**WORK REQUEST:** Return the lines exactly as they stand, from the first of the material through the line containing "sem_image;mid-height spacewidth of".

───── DATASET ENTRIES
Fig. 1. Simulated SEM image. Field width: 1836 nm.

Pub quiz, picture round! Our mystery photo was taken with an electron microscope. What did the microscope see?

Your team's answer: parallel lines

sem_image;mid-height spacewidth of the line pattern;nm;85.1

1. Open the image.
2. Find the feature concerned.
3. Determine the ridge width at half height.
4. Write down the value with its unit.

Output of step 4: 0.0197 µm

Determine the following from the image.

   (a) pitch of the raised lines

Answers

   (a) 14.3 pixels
──────────

**ANSWER SPACE:**
Fig. 1. Simulated SEM image. Field width: 1836 nm.

Pub quiz, picture round! Our mystery photo was taken with an electron microscope. What did the microscope see?

Your team's answer: parallel lines

sem_image;mid-height spacewidth of the line pattern;nm;85.1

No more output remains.